GIVEN ENTRIES ->
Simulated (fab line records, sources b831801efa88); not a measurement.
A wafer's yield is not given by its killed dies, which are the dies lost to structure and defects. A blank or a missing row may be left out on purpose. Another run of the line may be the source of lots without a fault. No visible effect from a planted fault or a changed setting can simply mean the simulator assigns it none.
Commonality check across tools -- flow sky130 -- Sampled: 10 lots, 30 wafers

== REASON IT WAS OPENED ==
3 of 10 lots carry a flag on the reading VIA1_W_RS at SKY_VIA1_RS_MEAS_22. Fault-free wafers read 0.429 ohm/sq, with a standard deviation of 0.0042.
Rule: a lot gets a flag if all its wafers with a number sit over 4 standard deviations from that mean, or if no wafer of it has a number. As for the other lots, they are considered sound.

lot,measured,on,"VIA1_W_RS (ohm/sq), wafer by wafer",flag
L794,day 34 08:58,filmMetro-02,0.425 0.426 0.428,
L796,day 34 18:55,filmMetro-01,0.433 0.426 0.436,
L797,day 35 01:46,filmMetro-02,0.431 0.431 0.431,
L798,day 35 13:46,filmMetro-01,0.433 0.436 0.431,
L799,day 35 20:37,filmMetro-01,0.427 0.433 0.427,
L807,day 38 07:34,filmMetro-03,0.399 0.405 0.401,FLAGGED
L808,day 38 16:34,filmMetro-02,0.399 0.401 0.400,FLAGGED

REQUIRED ACTION -> Give the lines of the material above again, exactly, from its first line through the line that contains "L807,day 38 07:34,filmMetro-03,0.399" and no further.

YOUR RESPONSE ->
Simulated (fab line records, sources b831801efa88); not a measurement.
A wafer's yield is not given by its killed dies, which are the dies lost to structure and defects. A blank or a missing row may be left out on purpose. Another run of the line may be the source of lots without a fault. No visible effect from a planted fault or a changed setting can simply mean the simulator assigns it none.
Commonality check across tools -- flow sky130 -- Sampled: 10 lots, 30 wafers

== REASON IT WAS OPENED ==
3 of 10 lots carry a flag on the reading VIA1_W_RS at SKY_VIA1_RS_MEAS_22. Fault-free wafers read 0.429 ohm/sq, with a standard deviation of 0.0042.
Rule: a lot gets a flag if all its wafers with a number sit over 4 standard deviations from that mean, or if no wafer of it has a number. As for the other lots, they are considered sound.

lot,measured,on,"VIA1_W_RS (ohm/sq), wafer by wafer",flag
L794,day 34 08:58,filmMetro-02,0.425 0.426 0.428,
L796,day 34 18:55,filmMetro-01,0.433 0.426 0.436,
L797,day 35 01:46,filmMetro-02,0.431 0.431 0.431,
L798,day 35 13:46,filmMetro-01,0.433 0.436 0.431,
L799,day 35 20:37,filmMetro-01,0.427 0.433 0.427,
L807,day 38 07:34,filmMetro-03,0.399 0.405 0.401,FLAGGED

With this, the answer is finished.